ASSIGNED TASK - Please transcribe the data that follows exactly, from its first line through the line that contains "S3: time under the liquid; s".

(Beginning of PROVIDED MATERIAL)

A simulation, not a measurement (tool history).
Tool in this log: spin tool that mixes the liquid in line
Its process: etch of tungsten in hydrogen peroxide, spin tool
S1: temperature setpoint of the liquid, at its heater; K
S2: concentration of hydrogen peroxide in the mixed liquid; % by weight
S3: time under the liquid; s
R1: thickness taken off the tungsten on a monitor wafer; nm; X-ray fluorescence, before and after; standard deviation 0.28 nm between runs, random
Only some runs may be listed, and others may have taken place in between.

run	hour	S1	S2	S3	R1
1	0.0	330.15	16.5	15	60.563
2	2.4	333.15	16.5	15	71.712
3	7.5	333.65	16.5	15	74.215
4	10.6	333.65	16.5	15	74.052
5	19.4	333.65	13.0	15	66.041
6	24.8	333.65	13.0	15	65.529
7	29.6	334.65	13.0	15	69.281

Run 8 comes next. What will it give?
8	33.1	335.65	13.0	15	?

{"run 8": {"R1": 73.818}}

(End of PROVIDED MATERIAL)

ANSWER SPACE -
A simulation, not a measurement (tool history).
Tool in this log: spin tool that mixes the liquid in line
Its process: etch of tungsten in hydrogen peroxide, spin tool
S1: temperature setpoint of the liquid, at its heater; K
S2: concentration of hydrogen peroxide in the mixed liquid; % by weight
S3: time under the liquid; s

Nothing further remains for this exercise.